Please copy exactly the lines that run from the start of the entries to the line containing "A wafer's yield", inclusive.

◆ ◆ ◆ ◆ ◆
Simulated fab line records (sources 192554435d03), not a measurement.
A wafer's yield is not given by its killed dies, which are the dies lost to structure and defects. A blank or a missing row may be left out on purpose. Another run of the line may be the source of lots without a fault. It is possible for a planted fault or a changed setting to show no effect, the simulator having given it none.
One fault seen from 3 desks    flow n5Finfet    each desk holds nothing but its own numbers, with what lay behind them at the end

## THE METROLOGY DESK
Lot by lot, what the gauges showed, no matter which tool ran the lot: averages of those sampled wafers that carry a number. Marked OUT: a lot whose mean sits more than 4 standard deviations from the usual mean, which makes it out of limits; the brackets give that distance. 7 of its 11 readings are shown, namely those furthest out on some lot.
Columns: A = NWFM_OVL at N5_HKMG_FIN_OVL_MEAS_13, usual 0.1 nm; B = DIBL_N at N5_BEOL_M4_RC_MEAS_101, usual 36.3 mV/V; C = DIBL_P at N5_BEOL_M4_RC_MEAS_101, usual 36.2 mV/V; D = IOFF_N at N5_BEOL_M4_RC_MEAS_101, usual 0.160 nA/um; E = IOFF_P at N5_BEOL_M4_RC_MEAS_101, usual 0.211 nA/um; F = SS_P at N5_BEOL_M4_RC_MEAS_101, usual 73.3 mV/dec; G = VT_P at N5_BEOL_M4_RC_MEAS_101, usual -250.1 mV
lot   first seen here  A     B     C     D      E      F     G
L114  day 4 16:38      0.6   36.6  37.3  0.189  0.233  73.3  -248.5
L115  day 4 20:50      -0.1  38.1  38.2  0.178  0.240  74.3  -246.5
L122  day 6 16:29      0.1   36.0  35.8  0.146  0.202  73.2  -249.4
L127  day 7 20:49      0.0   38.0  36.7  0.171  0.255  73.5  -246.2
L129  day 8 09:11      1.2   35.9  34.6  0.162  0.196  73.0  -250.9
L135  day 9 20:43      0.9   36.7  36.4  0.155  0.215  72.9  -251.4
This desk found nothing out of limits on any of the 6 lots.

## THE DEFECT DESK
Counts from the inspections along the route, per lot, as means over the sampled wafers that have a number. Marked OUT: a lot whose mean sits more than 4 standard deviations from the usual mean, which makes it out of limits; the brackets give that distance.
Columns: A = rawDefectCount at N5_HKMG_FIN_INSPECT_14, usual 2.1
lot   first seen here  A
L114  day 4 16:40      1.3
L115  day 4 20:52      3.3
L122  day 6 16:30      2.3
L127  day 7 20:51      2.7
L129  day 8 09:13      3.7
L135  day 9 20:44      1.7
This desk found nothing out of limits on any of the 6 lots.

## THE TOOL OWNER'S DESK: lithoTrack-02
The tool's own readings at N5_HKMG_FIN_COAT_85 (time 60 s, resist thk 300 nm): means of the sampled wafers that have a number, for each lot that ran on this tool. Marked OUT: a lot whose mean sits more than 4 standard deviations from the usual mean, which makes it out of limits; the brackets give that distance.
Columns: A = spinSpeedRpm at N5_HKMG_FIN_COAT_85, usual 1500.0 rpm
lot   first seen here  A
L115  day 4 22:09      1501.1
◆ ◆ ◆ ◆ ◆

• _Task result_
Simulated fab line records (sources 192554435d03), not a measurement.
A wafer's yield is not given by its killed dies, which are the dies lost to structure and defects. A blank or a missing row may be left out on purpose. Another run of the line may be the source of lots without a fault. It is possible for a planted fault or a changed setting to show no effect, the simulator having given it none.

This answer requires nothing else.